***

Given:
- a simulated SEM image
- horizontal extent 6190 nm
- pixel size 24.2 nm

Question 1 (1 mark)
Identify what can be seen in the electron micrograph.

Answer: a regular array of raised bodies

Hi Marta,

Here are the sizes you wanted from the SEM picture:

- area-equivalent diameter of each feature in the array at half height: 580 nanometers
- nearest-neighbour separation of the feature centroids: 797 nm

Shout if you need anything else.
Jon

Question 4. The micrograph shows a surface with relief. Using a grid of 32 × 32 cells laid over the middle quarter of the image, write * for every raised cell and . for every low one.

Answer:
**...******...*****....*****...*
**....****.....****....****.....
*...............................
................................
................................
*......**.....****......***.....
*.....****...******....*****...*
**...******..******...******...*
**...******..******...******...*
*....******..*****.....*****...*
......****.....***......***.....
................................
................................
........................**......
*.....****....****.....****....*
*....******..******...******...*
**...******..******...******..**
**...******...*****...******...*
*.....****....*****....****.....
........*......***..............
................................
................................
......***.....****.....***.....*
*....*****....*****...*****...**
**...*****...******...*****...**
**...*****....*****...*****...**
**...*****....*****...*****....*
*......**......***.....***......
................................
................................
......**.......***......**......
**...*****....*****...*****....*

***

- **Required action**
Please repeat the listing exactly, with nothing left out.

- **Answer box**
Given:
- a simulated SEM image
- horizontal extent 6190 nm
- pixel size 24.2 nm

Question 1 (1 mark)
Identify what can be seen in the electron micrograph.

Answer: a regular array of raised bodies

Hi Marta,

Here are the sizes you wanted from the SEM picture:

- area-equivalent diameter of each feature in the array at half height: 580 nanometers
- nearest-neighbour separation of the feature centroids: 797 nm

Shout if you need anything else.
Jon

Question 4. The micrograph shows a surface with relief. Using a grid of 32 × 32 cells laid over the middle quarter of the image, write * for every raised cell and . for every low one.

Answer:
**...******...*****....*****...*
**....****.....****....****.....
*...............................
................................
................................
*......**.....****......***.....
*.....****...******....*****...*
**...******..******...******...*
**...******..******...******...*
*....******..*****.....*****...*
......****.....***......***.....
................................
................................
........................**......
*.....****....****.....****....*
*....******..******...******...*
**...******..******...******..**
**...******...*****...******...*
*.....****....*****....****.....
........*......***..............
................................
................................
......***.....****.....***.....*
*....*****....*****...*****...**
**...*****...******...*****...**
**...*****....*****...*****...**
**...*****....*****...*****....*
*......**......***.....***......
................................
................................
......**.......***......**......
**...*****....*****...*****....*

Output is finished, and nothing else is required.